↓↓↓

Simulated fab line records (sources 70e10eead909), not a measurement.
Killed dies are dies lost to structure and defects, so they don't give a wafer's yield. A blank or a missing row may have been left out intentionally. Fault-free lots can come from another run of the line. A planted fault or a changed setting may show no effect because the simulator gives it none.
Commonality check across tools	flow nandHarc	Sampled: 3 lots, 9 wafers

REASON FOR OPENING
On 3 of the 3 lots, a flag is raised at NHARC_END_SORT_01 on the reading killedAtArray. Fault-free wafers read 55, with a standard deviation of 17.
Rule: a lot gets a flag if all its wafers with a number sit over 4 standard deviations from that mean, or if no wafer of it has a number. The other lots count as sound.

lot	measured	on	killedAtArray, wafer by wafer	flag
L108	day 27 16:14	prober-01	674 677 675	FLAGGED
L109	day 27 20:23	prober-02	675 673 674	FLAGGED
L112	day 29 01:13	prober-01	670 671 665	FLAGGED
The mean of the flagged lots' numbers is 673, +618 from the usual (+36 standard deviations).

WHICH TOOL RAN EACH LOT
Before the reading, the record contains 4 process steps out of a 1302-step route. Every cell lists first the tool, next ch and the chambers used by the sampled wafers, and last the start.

↑↑↑

#### Assigned task
Every entry above needs to be copied exactly.

#### Problem solution
Simulated fab line records (sources 70e10eead909), not a measurement.
Killed dies are dies lost to structure and defects, so they don't give a wafer's yield. A blank or a missing row may have been left out intentionally. Fault-free lots can come from another run of the line. A planted fault or a changed setting may show no effect because the simulator gives it none.
Commonality check across tools	flow nandHarc	Sampled: 3 lots, 9 wafers

REASON FOR OPENING
On 3 of the 3 lots, a flag is raised at NHARC_END_SORT_01 on the reading killedAtArray. Fault-free wafers read 55, with a standard deviation of 17.
Rule: a lot gets a flag if all its wafers with a number sit over 4 standard deviations from that mean, or if no wafer of it has a number. The other lots count as sound.

lot	measured	on	killedAtArray, wafer by wafer	flag
L108	day 27 16:14	prober-01	674 677 675	FLAGGED
L109	day 27 20:23	prober-02	675 673 674	FLAGGED
L112	day 29 01:13	prober-01	670 671 665	FLAGGED
The mean of the flagged lots' numbers is 673, +618 from the usual (+36 standard deviations).

WHICH TOOL RAN EACH LOT
Before the reading, the record contains 4 process steps out of a 1302-step route. Every cell lists first the tool, next ch and the chambers used by the sampled wafers, and last the start.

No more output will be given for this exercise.